SUPPLIED DATA >>

* * * * *

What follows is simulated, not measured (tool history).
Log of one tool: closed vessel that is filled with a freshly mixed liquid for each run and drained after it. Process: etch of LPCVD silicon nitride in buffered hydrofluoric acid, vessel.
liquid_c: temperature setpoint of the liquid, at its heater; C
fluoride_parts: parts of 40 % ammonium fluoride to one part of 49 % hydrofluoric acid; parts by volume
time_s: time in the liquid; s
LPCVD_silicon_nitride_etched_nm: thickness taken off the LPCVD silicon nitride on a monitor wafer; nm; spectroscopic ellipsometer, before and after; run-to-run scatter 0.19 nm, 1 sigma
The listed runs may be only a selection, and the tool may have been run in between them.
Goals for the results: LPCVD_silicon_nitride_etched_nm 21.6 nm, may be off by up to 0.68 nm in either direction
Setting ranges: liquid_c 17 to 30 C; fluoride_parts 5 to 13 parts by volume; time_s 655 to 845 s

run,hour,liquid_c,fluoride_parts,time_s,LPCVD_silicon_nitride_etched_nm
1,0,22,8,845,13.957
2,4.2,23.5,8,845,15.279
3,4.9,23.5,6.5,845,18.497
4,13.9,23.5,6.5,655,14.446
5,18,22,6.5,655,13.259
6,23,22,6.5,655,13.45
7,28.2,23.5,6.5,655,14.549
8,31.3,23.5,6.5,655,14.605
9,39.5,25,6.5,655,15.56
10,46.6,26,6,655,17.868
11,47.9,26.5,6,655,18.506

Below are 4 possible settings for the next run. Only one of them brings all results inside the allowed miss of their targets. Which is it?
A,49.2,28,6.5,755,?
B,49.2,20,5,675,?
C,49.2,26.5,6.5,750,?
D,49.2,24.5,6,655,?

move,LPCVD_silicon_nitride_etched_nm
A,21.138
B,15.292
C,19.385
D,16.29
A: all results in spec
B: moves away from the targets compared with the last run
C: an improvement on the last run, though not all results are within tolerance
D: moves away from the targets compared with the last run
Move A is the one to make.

* * * * *

TASK ITEM >> As the answer, set down only the lines from the data above between the one holding "10,46.6,26,6,655,17.868" and the one holding "D: moves away", inclusive, exactly as they read.

ANSWER SPACE >>
10,46.6,26,6,655,17.868
11,47.9,26.5,6,655,18.506

Below are 4 possible settings for the next run. Only one of them brings all results inside the allowed miss of their targets. Which is it?
A,49.2,28,6.5,755,?
B,49.2,20,5,675,?
C,49.2,26.5,6.5,750,?
D,49.2,24.5,6,655,?

move,LPCVD_silicon_nitride_etched_nm
A,21.138
B,15.292
C,19.385
D,16.29
A: all results in spec
B: moves away from the targets compared with the last run
C: an improvement on the last run, though not all results are within tolerance
D: moves away from the targets compared with the last run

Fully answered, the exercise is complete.